- Given records
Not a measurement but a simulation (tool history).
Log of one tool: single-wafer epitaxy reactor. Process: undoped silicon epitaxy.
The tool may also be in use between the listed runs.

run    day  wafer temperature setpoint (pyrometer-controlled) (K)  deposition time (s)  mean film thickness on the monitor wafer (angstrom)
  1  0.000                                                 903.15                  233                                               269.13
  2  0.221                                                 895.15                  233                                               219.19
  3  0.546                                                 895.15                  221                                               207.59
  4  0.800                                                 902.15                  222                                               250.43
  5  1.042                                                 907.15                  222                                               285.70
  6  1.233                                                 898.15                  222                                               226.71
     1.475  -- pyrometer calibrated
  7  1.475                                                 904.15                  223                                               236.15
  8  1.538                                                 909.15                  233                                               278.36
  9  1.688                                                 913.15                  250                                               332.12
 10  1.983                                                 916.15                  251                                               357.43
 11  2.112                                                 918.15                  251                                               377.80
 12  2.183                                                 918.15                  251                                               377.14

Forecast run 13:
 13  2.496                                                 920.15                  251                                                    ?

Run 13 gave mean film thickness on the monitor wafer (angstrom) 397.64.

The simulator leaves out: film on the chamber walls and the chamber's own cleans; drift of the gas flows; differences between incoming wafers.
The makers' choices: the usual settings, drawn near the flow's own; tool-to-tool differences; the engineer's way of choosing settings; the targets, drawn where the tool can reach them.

- Activity
Your response should be the lines above from the first to the one containing "Run 13 gave", inclusive, each given exactly.

- Response area
Not a measurement but a simulation (tool history).
Log of one tool: single-wafer epitaxy reactor. Process: undoped silicon epitaxy.
The tool may also be in use between the listed runs.

run    day  wafer temperature setpoint (pyrometer-controlled) (K)  deposition time (s)  mean film thickness on the monitor wafer (angstrom)
  1  0.000                                                 903.15                  233                                               269.13
  2  0.221                                                 895.15                  233                                               219.19
  3  0.546                                                 895.15                  221                                               207.59
  4  0.800                                                 902.15                  222                                               250.43
  5  1.042                                                 907.15                  222                                               285.70
  6  1.233                                                 898.15                  222                                               226.71
     1.475  -- pyrometer calibrated
  7  1.475                                                 904.15                  223                                               236.15
  8  1.538                                                 909.15                  233                                               278.36
  9  1.688                                                 913.15                  250                                               332.12
 10  1.983                                                 916.15                  251                                               357.43
 11  2.112                                                 918.15                  251                                               377.80
 12  2.183                                                 918.15                  251                                               377.14

Forecast run 13:
 13  2.496                                                 920.15                  251                                                    ?

Run 13 gave mean film thickness on the monitor wafer (angstrom) 397.64.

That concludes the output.